## Work item
Please print all the lines below exactly as they are written.

## Record extracts
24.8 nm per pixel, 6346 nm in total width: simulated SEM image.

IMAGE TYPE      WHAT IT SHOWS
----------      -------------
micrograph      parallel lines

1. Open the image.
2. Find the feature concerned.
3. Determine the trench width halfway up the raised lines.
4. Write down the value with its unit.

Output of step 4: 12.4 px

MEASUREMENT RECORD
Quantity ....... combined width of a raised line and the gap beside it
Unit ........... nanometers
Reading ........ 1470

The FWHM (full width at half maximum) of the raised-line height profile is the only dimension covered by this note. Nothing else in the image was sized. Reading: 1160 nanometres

## Exercise output
24.8 nm per pixel, 6346 nm in total width: simulated SEM image.

IMAGE TYPE      WHAT IT SHOWS
----------      -------------
micrograph      parallel lines

1. Open the image.
2. Find the feature concerned.
3. Determine the trench width halfway up the raised lines.
4. Write down the value with its unit.

Output of step 4: 12.4 px

MEASUREMENT RECORD
Quantity ....... combined width of a raised line and the gap beside it
Unit ........... nanometers
Reading ........ 1470

The FWHM (full width at half maximum) of the raised-line height profile is the only dimension covered by this note. Nothing else in the image was sized. Reading: 1160 nanometres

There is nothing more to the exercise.